◆ ASSIGNMENT:
The expected answer holds every line from the first line of the data below through the line containing "Back: a regular array of raised bodies", exactly as written, and no other line.

◆ DATA SUPPLIED:
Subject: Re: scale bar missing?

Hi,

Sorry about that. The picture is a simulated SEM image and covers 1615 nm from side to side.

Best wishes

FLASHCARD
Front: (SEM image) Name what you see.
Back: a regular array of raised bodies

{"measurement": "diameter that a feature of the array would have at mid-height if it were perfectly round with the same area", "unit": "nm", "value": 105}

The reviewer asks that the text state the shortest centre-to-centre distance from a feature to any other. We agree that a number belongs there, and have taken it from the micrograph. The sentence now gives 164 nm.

◆ WRITTEN SOLUTION:
Subject: Re: scale bar missing?

Hi,

Sorry about that. The picture is a simulated SEM image and covers 1615 nm from side to side.

Best wishes

FLASHCARD
Front: (SEM image) Name what you see.
Back: a regular array of raised bodies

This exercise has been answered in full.